Provided information →
● ● ● ● ●
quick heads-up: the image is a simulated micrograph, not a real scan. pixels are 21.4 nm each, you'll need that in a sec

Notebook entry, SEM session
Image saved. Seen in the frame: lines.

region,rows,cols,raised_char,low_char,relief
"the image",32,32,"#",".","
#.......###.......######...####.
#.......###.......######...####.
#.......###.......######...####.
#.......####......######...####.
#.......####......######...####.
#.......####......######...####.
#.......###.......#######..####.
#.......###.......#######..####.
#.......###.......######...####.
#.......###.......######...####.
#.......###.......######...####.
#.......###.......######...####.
● ● ● ● ●

Work order → Your task is to copy every entry above, exactly as written.

Expected answer →
quick heads-up: the image is a simulated micrograph, not a real scan. pixels are 21.4 nm each, you'll need that in a sec

Notebook entry, SEM session
Image saved. Seen in the frame: lines.

region,rows,cols,raised_char,low_char,relief
"the image",32,32,"#",".","
#.......###.......######...####.
#.......###.......######...####.
#.......###.......######...####.
#.......####......######...####.
#.......####......######...####.
#.......####......######...####.
#.......###.......#######..####.
#.......###.......#######..####.
#.......###.......######...####.
#.......###.......######...####.
#.......###.......######...####.
#.......###.......######...####.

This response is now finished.